_WORK ITEM:_
Set the whole listing down again without deviation.

_RECORD SET:_
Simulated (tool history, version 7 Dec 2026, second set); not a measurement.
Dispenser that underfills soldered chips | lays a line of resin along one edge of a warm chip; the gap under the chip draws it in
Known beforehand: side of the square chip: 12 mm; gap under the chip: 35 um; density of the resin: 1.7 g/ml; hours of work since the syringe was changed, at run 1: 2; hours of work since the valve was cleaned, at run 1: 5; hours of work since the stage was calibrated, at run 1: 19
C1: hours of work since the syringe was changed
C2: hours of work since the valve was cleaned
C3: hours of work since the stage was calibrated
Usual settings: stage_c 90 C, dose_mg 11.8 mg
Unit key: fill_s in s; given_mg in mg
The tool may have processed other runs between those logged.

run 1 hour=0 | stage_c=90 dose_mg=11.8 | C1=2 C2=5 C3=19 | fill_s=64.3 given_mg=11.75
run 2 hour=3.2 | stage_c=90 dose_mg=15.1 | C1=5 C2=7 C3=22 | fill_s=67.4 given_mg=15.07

_PROBLEM SOLUTION:_
Simulated (tool history, version 7 Dec 2026, second set); not a measurement.
Dispenser that underfills soldered chips | lays a line of resin along one edge of a warm chip; the gap under the chip draws it in
Known beforehand: side of the square chip: 12 mm; gap under the chip: 35 um; density of the resin: 1.7 g/ml; hours of work since the syringe was changed, at run 1: 2; hours of work since the valve was cleaned, at run 1: 5; hours of work since the stage was calibrated, at run 1: 19
C1: hours of work since the syringe was changed
C2: hours of work since the valve was cleaned
C3: hours of work since the stage was calibrated
Usual settings: stage_c 90 C, dose_mg 11.8 mg
Unit key: fill_s in s; given_mg in mg
The tool may have processed other runs between those logged.

run 1 hour=0 | stage_c=90 dose_mg=11.8 | C1=2 C2=5 C3=19 | fill_s=64.3 given_mg=11.75
run 2 hour=3.2 | stage_c=90 dose_mg=15.1 | C1=5 C2=7 C3=22 | fill_s=67.4 given_mg=15.07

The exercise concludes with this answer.